*** Opening of Information given ***

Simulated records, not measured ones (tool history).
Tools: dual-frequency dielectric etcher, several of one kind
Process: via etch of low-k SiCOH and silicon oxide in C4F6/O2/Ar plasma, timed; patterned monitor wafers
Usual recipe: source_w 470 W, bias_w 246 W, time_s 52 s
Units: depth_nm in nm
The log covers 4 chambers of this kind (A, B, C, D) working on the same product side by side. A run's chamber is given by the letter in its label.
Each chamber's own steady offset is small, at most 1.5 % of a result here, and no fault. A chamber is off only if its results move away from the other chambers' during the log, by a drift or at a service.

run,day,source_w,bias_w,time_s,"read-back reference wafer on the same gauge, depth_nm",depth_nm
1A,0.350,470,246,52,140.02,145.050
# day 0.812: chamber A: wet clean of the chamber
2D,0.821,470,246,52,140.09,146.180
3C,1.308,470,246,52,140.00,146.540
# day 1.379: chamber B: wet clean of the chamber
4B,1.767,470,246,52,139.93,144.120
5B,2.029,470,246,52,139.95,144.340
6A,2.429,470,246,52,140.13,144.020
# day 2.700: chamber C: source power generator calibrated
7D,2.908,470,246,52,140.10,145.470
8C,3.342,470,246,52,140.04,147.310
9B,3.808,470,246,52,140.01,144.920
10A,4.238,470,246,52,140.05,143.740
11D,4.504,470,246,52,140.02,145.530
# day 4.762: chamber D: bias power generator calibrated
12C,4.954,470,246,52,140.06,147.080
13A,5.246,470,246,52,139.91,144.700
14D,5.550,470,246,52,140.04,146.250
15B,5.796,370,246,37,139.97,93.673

*** Close of Information given ***

Brief
Output the material in full, matching it word for word.

Written reply
Simulated records, not measured ones (tool history).
Tools: dual-frequency dielectric etcher, several of one kind
Process: via etch of low-k SiCOH and silicon oxide in C4F6/O2/Ar plasma, timed; patterned monitor wafers
Usual recipe: source_w 470 W, bias_w 246 W, time_s 52 s
Units: depth_nm in nm
The log covers 4 chambers of this kind (A, B, C, D) working on the same product side by side. A run's chamber is given by the letter in its label.
Each chamber's own steady offset is small, at most 1.5 % of a result here, and no fault. A chamber is off only if its results move away from the other chambers' during the log, by a drift or at a service.

run,day,source_w,bias_w,time_s,"read-back reference wafer on the same gauge, depth_nm",depth_nm
1A,0.350,470,246,52,140.02,145.050
# day 0.812: chamber A: wet clean of the chamber
2D,0.821,470,246,52,140.09,146.180
3C,1.308,470,246,52,140.00,146.540
# day 1.379: chamber B: wet clean of the chamber
4B,1.767,470,246,52,139.93,144.120
5B,2.029,470,246,52,139.95,144.340
6A,2.429,470,246,52,140.13,144.020
# day 2.700: chamber C: source power generator calibrated
7D,2.908,470,246,52,140.10,145.470
8C,3.342,470,246,52,140.04,147.310
9B,3.808,470,246,52,140.01,144.920
10A,4.238,470,246,52,140.05,143.740
11D,4.504,470,246,52,140.02,145.530
# day 4.762: chamber D: bias power generator calibrated
12C,4.954,470,246,52,140.06,147.080
13A,5.246,470,246,52,139.91,144.700
14D,5.550,470,246,52,140.04,146.250
15B,5.796,370,246,37,139.97,93.673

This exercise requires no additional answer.